• [WORK REQUEST]: Going down the listing below, print exactly each line from the one with "We lay out every" up to and including the one with "On a step's", and skip the rest.

• [SOURCE MATERIAL]:
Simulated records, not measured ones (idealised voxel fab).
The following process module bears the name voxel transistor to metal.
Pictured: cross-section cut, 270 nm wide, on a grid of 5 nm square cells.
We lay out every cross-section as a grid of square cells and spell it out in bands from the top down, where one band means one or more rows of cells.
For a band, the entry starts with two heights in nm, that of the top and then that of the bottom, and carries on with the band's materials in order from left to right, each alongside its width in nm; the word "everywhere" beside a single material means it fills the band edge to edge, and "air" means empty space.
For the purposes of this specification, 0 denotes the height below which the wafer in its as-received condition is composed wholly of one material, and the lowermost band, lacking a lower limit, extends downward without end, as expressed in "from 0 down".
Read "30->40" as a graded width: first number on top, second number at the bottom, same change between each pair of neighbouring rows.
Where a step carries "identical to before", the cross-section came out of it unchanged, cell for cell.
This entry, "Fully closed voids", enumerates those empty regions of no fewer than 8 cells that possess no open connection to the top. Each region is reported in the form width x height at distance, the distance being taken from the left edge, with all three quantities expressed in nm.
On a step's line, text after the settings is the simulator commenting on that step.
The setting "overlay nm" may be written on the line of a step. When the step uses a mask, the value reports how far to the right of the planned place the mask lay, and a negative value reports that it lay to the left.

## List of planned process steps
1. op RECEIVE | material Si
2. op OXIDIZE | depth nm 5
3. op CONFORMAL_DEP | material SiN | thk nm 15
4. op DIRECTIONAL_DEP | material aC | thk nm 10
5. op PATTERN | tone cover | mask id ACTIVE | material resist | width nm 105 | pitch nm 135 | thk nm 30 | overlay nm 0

• [WORKED SOLUTION]:
We lay out every cross-section as a grid of square cells and spell it out in bands from the top down, where one band means one or more rows of cells.
For a band, the entry starts with two heights in nm, that of the top and then that of the bottom, and carries on with the band's materials in order from left to right, each alongside its width in nm; the word "everywhere" beside a single material means it fills the band edge to edge, and "air" means empty space.
For the purposes of this specification, 0 denotes the height below which the wafer in its as-received condition is composed wholly of one material, and the lowermost band, lacking a lower limit, extends downward without end, as expressed in "from 0 down".
Read "30->40" as a graded width: first number on top, second number at the bottom, same change between each pair of neighbouring rows.
Where a step carries "identical to before", the cross-section came out of it unchanged, cell for cell.
This entry, "Fully closed voids", enumerates those empty regions of no fewer than 8 cells that possess no open connection to the top. Each region is reported in the form width x height at distance, the distance being taken from the left edge, with all three quantities expressed in nm.
On a step's line, text after the settings is the simulator commenting on that step.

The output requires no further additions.